= Supplied records =
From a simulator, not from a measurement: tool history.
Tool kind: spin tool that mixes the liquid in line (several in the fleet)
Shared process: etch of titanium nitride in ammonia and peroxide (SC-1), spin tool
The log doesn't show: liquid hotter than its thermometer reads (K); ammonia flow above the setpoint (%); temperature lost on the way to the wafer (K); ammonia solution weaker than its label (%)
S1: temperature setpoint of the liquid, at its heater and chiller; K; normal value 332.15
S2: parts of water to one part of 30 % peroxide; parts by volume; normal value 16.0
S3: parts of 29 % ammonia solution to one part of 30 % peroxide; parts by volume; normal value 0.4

= Work task =
Output all of the data again, exactly.

= Your response =
From a simulator, not from a measurement: tool history.
Tool kind: spin tool that mixes the liquid in line (several in the fleet)
Shared process: etch of titanium nitride in ammonia and peroxide (SC-1), spin tool
The log doesn't show: liquid hotter than its thermometer reads (K); ammonia flow above the setpoint (%); temperature lost on the way to the wafer (K); ammonia solution weaker than its label (%)
S1: temperature setpoint of the liquid, at its heater and chiller; K; normal value 332.15
S2: parts of water to one part of 30 % peroxide; parts by volume; normal value 16.0
S3: parts of 29 % ammonia solution to one part of 30 % peroxide; parts by volume; normal value 0.4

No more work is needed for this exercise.